━━━━

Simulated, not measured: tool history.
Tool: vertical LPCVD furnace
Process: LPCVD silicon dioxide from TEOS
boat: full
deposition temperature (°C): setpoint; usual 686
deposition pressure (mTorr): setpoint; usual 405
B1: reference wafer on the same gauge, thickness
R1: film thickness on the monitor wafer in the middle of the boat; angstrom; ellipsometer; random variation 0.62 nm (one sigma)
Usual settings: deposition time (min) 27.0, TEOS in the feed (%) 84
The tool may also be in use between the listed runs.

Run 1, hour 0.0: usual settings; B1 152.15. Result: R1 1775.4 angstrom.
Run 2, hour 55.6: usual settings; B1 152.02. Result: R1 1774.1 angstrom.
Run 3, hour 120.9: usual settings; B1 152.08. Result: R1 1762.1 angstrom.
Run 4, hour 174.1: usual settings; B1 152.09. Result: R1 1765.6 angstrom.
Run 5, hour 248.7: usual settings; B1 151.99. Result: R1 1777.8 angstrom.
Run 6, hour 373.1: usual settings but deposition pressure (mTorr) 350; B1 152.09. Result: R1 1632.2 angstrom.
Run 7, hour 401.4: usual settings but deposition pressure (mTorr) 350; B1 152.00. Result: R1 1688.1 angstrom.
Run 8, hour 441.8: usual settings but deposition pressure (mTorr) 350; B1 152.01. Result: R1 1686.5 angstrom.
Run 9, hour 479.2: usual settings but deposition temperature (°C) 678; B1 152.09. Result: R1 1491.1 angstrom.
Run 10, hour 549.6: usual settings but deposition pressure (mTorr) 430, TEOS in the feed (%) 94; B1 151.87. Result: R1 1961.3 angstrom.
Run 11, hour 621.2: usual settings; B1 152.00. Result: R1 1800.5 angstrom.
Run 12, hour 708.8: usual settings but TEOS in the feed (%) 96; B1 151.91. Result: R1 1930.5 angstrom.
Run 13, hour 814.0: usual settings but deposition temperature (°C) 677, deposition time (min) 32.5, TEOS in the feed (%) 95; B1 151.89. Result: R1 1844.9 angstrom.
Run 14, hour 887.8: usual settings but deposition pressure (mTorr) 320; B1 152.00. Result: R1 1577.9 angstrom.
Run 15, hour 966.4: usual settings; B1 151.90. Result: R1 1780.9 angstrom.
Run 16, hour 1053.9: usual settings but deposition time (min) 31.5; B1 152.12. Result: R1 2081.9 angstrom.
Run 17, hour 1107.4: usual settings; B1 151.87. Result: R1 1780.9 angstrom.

━━━━

### Assignment
Looking at the data above, write out exactly the lines that start at the one containing "Run 4, hour" and end at the one containing "Run 12, hour"; include both and nothing beyond.

### Response area
Run 4, hour 174.1: usual settings; B1 152.09. Result: R1 1765.6 angstrom.
Run 5, hour 248.7: usual settings; B1 151.99. Result: R1 1777.8 angstrom.
Run 6, hour 373.1: usual settings but deposition pressure (mTorr) 350; B1 152.09. Result: R1 1632.2 angstrom.
Run 7, hour 401.4: usual settings but deposition pressure (mTorr) 350; B1 152.00. Result: R1 1688.1 angstrom.
Run 8, hour 441.8: usual settings but deposition pressure (mTorr) 350; B1 152.01. Result: R1 1686.5 angstrom.
Run 9, hour 479.2: usual settings but deposition temperature (°C) 678; B1 152.09. Result: R1 1491.1 angstrom.
Run 10, hour 549.6: usual settings but deposition pressure (mTorr) 430, TEOS in the feed (%) 94; B1 151.87. Result: R1 1961.3 angstrom.
Run 11, hour 621.2: usual settings; B1 152.00. Result: R1 1800.5 angstrom.
Run 12, hour 708.8: usual settings but TEOS in the feed (%) 96; B1 151.91. Result: R1 1930.5 angstrom.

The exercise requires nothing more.